● WORK REQUEST
In the data that follows, each entry is to be restated exactly.

##### DATA FOR ANALYSIS #####

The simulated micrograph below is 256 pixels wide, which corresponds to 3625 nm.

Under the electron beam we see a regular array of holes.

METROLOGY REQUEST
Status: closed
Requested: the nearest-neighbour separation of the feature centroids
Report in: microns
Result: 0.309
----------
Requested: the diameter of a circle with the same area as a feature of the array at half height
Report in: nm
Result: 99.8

#####

● YOUR SOLUTION
The simulated micrograph below is 256 pixels wide, which corresponds to 3625 nm.

Under the electron beam we see a regular array of holes.

METROLOGY REQUEST
Status: closed
Requested: the nearest-neighbour separation of the feature centroids
Report in: microns
Result: 0.309
----------
Requested: the diameter of a circle with the same area as a feature of the array at half height
Report in: nm
Result: 99.8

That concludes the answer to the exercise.